WORK ITEM ▸ The expected answer holds every line from the first line of the data below through the line containing "Section shown: cut.", exactly as written, and no other line.

=== GIVEN INFORMATION ===

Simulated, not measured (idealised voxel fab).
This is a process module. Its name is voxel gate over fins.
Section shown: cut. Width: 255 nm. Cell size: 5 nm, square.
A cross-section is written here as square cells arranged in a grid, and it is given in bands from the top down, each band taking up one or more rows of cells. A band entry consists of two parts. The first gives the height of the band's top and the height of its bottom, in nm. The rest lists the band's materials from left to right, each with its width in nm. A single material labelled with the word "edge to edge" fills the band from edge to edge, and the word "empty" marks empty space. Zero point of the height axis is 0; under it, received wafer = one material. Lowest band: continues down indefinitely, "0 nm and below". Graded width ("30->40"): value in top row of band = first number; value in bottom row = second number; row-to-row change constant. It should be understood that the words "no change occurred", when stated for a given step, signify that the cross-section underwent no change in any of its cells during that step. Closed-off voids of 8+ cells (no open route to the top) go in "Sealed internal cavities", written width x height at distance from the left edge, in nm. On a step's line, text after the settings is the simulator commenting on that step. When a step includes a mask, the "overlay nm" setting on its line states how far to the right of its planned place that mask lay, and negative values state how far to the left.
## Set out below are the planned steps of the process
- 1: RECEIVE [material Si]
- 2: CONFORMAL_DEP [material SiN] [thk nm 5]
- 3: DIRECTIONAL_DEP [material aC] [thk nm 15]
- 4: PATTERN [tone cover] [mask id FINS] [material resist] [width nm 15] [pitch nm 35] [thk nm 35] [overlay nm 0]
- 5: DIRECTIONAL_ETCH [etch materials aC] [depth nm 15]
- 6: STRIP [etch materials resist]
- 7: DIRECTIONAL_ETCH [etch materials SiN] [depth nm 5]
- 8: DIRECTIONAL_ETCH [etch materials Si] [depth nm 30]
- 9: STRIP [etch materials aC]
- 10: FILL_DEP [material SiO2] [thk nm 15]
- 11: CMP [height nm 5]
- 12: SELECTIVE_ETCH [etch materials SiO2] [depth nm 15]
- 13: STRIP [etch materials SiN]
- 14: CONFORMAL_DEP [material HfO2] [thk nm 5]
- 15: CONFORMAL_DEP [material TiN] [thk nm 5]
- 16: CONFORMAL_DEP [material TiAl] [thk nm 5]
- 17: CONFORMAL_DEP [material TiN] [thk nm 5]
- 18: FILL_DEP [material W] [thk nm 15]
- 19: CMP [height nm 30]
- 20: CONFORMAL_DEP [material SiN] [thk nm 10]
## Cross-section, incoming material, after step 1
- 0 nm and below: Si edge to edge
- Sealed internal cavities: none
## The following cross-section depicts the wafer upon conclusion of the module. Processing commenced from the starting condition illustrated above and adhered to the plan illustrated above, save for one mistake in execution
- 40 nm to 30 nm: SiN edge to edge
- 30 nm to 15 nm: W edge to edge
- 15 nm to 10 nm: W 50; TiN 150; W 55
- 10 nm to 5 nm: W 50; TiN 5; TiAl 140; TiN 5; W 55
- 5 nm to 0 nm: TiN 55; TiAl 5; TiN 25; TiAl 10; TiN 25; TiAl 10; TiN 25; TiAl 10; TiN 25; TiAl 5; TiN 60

===

RESULT ▸
Simulated, not measured (idealised voxel fab).
This is a process module. Its name is voxel gate over fins.
Section shown: cut. Width: 255 nm. Cell size: 5 nm, square.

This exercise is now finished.